==============================

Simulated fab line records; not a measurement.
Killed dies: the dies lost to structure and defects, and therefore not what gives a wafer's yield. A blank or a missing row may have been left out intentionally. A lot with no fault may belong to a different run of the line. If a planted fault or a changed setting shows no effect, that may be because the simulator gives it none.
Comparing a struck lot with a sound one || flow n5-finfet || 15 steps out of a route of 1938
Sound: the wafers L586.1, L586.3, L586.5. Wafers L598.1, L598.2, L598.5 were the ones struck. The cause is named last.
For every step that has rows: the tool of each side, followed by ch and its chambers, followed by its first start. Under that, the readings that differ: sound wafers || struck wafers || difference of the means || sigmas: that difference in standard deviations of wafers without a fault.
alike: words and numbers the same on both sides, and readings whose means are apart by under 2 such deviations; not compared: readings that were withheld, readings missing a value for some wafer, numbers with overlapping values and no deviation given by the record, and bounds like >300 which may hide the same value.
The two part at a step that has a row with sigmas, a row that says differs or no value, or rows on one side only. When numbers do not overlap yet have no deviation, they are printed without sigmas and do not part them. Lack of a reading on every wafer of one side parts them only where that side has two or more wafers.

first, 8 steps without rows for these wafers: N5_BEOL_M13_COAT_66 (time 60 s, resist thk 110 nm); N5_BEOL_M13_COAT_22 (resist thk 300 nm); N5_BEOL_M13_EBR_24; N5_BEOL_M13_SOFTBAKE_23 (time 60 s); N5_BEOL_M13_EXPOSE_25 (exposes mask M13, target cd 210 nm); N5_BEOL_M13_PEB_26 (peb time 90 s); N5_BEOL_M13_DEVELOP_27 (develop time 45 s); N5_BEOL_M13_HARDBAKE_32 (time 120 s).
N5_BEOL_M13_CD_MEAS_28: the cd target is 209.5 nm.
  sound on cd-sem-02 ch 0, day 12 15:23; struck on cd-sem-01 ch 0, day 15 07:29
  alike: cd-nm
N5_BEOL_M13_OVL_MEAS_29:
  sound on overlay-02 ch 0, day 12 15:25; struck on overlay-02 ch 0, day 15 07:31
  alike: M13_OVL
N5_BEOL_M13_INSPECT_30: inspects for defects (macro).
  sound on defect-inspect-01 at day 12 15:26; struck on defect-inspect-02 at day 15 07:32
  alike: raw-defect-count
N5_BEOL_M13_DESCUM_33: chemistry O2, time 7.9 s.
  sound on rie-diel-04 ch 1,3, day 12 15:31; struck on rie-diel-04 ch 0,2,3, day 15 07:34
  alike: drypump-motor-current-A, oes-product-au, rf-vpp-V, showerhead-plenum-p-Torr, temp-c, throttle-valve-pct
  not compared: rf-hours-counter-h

==============================

ACTION ITEM
Beginning at the top of the data, extract each line through the line containing "N5_BEOL_M13_INSPECT_30: inspects for" and return those lines exactly, with nothing added.

WRITTEN REPLY
Simulated fab line records; not a measurement.
Killed dies: the dies lost to structure and defects, and therefore not what gives a wafer's yield. A blank or a missing row may have been left out intentionally. A lot with no fault may belong to a different run of the line. If a planted fault or a changed setting shows no effect, that may be because the simulator gives it none.
Comparing a struck lot with a sound one || flow n5-finfet || 15 steps out of a route of 1938
Sound: the wafers L586.1, L586.3, L586.5. Wafers L598.1, L598.2, L598.5 were the ones struck. The cause is named last.
For every step that has rows: the tool of each side, followed by ch and its chambers, followed by its first start. Under that, the readings that differ: sound wafers || struck wafers || difference of the means || sigmas: that difference in standard deviations of wafers without a fault.
alike: words and numbers the same on both sides, and readings whose means are apart by under 2 such deviations; not compared: readings that were withheld, readings missing a value for some wafer, numbers with overlapping values and no deviation given by the record, and bounds like >300 which may hide the same value.
The two part at a step that has a row with sigmas, a row that says differs or no value, or rows on one side only. When numbers do not overlap yet have no deviation, they are printed without sigmas and do not part them. Lack of a reading on every wafer of one side parts them only where that side has two or more wafers.

first, 8 steps without rows for these wafers: N5_BEOL_M13_COAT_66 (time 60 s, resist thk 110 nm); N5_BEOL_M13_COAT_22 (resist thk 300 nm); N5_BEOL_M13_EBR_24; N5_BEOL_M13_SOFTBAKE_23 (time 60 s); N5_BEOL_M13_EXPOSE_25 (exposes mask M13, target cd 210 nm); N5_BEOL_M13_PEB_26 (peb time 90 s); N5_BEOL_M13_DEVELOP_27 (develop time 45 s); N5_BEOL_M13_HARDBAKE_32 (time 120 s).
N5_BEOL_M13_CD_MEAS_28: the cd target is 209.5 nm.
  sound on cd-sem-02 ch 0, day 12 15:23; struck on cd-sem-01 ch 0, day 15 07:29
  alike: cd-nm
N5_BEOL_M13_OVL_MEAS_29:
  sound on overlay-02 ch 0, day 12 15:25; struck on overlay-02 ch 0, day 15 07:31
  alike: M13_OVL
N5_BEOL_M13_INSPECT_30: inspects for defects (macro).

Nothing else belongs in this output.